Could every entry be set down once more, exactly as given?

Given entries:
_ _ _ _
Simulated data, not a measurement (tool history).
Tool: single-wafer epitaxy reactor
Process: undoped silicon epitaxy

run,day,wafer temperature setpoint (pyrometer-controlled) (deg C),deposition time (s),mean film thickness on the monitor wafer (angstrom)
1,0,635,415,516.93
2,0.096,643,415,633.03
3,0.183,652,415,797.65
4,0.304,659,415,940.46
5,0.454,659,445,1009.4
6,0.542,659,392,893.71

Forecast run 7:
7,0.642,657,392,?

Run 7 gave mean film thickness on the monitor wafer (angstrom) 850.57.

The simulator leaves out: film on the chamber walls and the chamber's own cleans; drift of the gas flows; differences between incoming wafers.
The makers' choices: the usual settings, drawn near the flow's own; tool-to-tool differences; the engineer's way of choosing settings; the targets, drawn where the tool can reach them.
_ _ _ _

Exercise response:
Simulated data, not a measurement (tool history).
Tool: single-wafer epitaxy reactor
Process: undoped silicon epitaxy

run,day,wafer temperature setpoint (pyrometer-controlled) (deg C),deposition time (s),mean film thickness on the monitor wafer (angstrom)
1,0,635,415,516.93
2,0.096,643,415,633.03
3,0.183,652,415,797.65
4,0.304,659,415,940.46
5,0.454,659,445,1009.4
6,0.542,659,392,893.71

Forecast run 7:
7,0.642,657,392,?

Run 7 gave mean film thickness on the monitor wafer (angstrom) 850.57.

The simulator leaves out: film on the chamber walls and the chamber's own cleans; drift of the gas flows; differences between incoming wafers.
The makers' choices: the usual settings, drawn near the flow's own; tool-to-tool differences; the engineer's way of choosing settings; the targets, drawn where the tool can reach them.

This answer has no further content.